───── Entries provided

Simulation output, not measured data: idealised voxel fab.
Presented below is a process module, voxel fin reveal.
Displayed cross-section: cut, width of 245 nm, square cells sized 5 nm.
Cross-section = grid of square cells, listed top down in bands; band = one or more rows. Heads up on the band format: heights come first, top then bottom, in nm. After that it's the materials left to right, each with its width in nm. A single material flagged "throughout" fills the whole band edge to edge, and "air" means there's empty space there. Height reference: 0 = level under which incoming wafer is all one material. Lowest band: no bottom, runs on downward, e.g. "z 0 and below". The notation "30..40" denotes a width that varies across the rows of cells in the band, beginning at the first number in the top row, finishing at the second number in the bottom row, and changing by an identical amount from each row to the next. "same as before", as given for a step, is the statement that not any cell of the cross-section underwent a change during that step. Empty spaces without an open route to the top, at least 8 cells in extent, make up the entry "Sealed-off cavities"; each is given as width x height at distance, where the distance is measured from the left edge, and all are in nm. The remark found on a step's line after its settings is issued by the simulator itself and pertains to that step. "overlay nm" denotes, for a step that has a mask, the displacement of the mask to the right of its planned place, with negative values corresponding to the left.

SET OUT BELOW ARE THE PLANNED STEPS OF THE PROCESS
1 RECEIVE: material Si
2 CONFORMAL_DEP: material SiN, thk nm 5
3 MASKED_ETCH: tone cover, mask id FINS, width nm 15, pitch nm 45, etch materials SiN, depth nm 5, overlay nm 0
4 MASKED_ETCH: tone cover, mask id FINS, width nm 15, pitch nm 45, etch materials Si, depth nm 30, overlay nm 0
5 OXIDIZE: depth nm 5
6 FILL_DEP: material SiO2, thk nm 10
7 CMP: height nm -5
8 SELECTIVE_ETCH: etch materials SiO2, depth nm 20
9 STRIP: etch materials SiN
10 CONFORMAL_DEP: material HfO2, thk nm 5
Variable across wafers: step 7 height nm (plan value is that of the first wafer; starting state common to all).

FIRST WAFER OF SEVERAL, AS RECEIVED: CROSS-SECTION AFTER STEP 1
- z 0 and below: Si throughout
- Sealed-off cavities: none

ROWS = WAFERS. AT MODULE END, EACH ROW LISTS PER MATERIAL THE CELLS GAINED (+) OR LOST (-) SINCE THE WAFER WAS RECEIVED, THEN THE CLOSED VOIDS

──────────

## Requirement
Retype exactly the lines of the data above that fall between the line with "2 CONFORMAL_DEP: material SiN, thk nm 5" and the line with "- Sealed-off cavities: none", inclusive, and add nothing.

## Expected answer
2 CONFORMAL_DEP: material SiN, thk nm 5
3 MASKED_ETCH: tone cover, mask id FINS, width nm 15, pitch nm 45, etch materials SiN, depth nm 5, overlay nm 0
4 MASKED_ETCH: tone cover, mask id FINS, width nm 15, pitch nm 45, etch materials Si, depth nm 30, overlay nm 0
5 OXIDIZE: depth nm 5
6 FILL_DEP: material SiO2, thk nm 10
7 CMP: height nm -5
8 SELECTIVE_ETCH: etch materials SiO2, depth nm 20
9 STRIP: etch materials SiN
10 CONFORMAL_DEP: material HfO2, thk nm 5
Variable across wafers: step 7 height nm (plan value is that of the first wafer; starting state common to all).

FIRST WAFER OF SEVERAL, AS RECEIVED: CROSS-SECTION AFTER STEP 1
- z 0 and below: Si throughout
- Sealed-off cavities: none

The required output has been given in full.